Below are the records; restate all of them exactly.

────────────────────

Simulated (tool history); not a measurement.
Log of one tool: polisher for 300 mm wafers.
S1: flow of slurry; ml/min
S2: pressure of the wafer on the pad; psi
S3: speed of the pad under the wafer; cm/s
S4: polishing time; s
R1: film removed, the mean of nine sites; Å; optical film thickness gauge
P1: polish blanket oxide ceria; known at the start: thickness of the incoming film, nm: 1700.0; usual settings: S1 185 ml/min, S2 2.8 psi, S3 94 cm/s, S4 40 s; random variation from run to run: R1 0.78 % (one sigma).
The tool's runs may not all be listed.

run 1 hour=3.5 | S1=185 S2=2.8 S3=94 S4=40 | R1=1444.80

────────────────────

Exercise response
Simulated (tool history); not a measurement.
Log of one tool: polisher for 300 mm wafers.
S1: flow of slurry; ml/min
S2: pressure of the wafer on the pad; psi
S3: speed of the pad under the wafer; cm/s
S4: polishing time; s
R1: film removed, the mean of nine sites; Å; optical film thickness gauge
P1: polish blanket oxide ceria; known at the start: thickness of the incoming film, nm: 1700.0; usual settings: S1 185 ml/min, S2 2.8 psi, S3 94 cm/s, S4 40 s; random variation from run to run: R1 0.78 % (one sigma).
The tool's runs may not all be listed.

run 1 hour=3.5 | S1=185 S2=2.8 S3=94 S4=40 | R1=1444.80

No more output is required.